How do the records below read from their first line through the line containing "P1: etch of"? Write those lines out exactly.

**Supplied material:**
--- START ---
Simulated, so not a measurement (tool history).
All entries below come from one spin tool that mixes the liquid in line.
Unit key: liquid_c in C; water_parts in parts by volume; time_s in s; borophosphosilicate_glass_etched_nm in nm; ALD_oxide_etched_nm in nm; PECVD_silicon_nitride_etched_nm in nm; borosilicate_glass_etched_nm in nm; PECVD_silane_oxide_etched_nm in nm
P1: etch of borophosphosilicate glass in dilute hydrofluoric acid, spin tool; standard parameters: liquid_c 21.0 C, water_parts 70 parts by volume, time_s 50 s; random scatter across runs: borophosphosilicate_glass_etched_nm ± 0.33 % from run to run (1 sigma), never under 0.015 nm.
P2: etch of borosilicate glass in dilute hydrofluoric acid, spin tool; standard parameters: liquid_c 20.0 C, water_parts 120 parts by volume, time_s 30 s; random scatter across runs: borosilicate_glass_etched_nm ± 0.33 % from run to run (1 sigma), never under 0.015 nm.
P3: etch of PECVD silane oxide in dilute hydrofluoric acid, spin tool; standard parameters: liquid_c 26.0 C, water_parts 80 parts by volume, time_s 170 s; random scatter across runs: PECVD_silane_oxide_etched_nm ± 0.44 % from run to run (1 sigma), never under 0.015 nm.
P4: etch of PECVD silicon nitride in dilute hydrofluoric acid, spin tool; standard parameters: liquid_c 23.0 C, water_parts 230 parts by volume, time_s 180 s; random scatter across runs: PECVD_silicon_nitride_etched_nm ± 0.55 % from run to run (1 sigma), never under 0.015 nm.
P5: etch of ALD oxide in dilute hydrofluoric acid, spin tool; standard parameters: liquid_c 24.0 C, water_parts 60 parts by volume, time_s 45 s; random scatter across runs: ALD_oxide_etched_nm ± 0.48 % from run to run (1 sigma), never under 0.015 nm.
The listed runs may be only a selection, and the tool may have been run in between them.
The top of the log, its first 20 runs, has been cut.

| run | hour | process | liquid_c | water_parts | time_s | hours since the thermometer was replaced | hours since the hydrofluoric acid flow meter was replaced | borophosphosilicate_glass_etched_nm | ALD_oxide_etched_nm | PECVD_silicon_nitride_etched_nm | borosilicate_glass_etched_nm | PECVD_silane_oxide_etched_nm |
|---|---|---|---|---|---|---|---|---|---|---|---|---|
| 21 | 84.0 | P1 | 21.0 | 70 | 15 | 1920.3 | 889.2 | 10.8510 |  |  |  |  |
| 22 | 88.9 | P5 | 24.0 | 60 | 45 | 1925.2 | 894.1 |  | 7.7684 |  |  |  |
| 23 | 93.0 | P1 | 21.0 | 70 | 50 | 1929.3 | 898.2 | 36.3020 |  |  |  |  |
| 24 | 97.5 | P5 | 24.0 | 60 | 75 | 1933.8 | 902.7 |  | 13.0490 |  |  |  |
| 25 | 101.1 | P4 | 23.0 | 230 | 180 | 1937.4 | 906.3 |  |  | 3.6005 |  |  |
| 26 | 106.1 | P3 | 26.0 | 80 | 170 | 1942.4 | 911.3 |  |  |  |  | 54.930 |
--- END ---

**Answer box:**
Simulated, so not a measurement (tool history).
All entries below come from one spin tool that mixes the liquid in line.
Unit key: liquid_c in C; water_parts in parts by volume; time_s in s; borophosphosilicate_glass_etched_nm in nm; ALD_oxide_etched_nm in nm; PECVD_silicon_nitride_etched_nm in nm; borosilicate_glass_etched_nm in nm; PECVD_silane_oxide_etched_nm in nm
P1: etch of borophosphosilicate glass in dilute hydrofluoric acid, spin tool; standard parameters: liquid_c 21.0 C, water_parts 70 parts by volume, time_s 50 s; random scatter across runs: borophosphosilicate_glass_etched_nm ± 0.33 % from run to run (1 sigma), never under 0.015 nm.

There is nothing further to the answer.